§ Requirement
Nothing but the records, repeated exactly, should form the response.

§ Information given
━━━━━━━━━━━━━━━━
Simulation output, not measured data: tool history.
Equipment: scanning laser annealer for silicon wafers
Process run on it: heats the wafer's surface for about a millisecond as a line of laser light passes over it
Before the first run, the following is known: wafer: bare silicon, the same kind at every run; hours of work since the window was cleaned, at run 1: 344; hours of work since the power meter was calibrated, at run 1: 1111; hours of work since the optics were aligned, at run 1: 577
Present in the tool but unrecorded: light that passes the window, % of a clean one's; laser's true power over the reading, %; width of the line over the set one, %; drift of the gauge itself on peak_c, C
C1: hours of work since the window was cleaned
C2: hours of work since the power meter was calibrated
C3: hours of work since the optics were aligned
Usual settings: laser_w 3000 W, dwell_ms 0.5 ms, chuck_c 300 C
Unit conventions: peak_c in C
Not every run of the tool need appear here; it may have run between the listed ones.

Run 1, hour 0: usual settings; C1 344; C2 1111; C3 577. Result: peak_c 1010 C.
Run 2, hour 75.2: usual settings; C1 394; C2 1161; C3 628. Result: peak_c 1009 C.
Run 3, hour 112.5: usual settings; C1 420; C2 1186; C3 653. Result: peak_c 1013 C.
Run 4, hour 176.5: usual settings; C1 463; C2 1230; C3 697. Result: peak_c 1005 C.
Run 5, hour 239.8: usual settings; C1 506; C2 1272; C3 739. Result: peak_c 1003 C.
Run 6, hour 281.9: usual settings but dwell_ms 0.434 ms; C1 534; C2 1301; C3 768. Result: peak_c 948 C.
━━━━━━━━━━━━━━━━

§ Written answer
Simulation output, not measured data: tool history.
Equipment: scanning laser annealer for silicon wafers
Process run on it: heats the wafer's surface for about a millisecond as a line of laser light passes over it
Before the first run, the following is known: wafer: bare silicon, the same kind at every run; hours of work since the window was cleaned, at run 1: 344; hours of work since the power meter was calibrated, at run 1: 1111; hours of work since the optics were aligned, at run 1: 577
Present in the tool but unrecorded: light that passes the window, % of a clean one's; laser's true power over the reading, %; width of the line over the set one, %; drift of the gauge itself on peak_c, C
C1: hours of work since the window was cleaned
C2: hours of work since the power meter was calibrated
C3: hours of work since the optics were aligned
Usual settings: laser_w 3000 W, dwell_ms 0.5 ms, chuck_c 300 C
Unit conventions: peak_c in C
Not every run of the tool need appear here; it may have run between the listed ones.

Run 1, hour 0: usual settings; C1 344; C2 1111; C3 577. Result: peak_c 1010 C.
Run 2, hour 75.2: usual settings; C1 394; C2 1161; C3 628. Result: peak_c 1009 C.
Run 3, hour 112.5: usual settings; C1 420; C2 1186; C3 653. Result: peak_c 1013 C.
Run 4, hour 176.5: usual settings; C1 463; C2 1230; C3 697. Result: peak_c 1005 C.
Run 5, hour 239.8: usual settings; C1 506; C2 1272; C3 739. Result: peak_c 1003 C.
Run 6, hour 281.9: usual settings but dwell_ms 0.434 ms; C1 534; C2 1301; C3 768. Result: peak_c 948 C.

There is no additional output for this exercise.